Assignment: Each entry needs to be repeated exactly, with nothing added or removed.

☆ ☆ ☆
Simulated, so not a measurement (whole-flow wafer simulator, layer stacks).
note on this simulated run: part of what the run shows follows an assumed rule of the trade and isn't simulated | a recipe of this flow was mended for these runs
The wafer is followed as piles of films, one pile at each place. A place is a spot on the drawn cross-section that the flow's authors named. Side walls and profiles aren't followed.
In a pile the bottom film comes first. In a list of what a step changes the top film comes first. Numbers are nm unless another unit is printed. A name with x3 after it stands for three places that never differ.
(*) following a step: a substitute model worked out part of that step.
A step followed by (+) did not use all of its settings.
☆ ☆ ☆

Response area:
Simulated, so not a measurement (whole-flow wafer simulator, layer stacks).
note on this simulated run: part of what the run shows follows an assumed rule of the trade and isn't simulated | a recipe of this flow was mended for these runs
The wafer is followed as piles of films, one pile at each place. A place is a spot on the drawn cross-section that the flow's authors named. Side walls and profiles aren't followed.
In a pile the bottom film comes first. In a list of what a step changes the top film comes first. Numbers are nm unless another unit is printed. A name with x3 after it stands for three places that never differ.
(*) following a step: a substitute model worked out part of that step.
A step followed by (+) did not use all of its settings.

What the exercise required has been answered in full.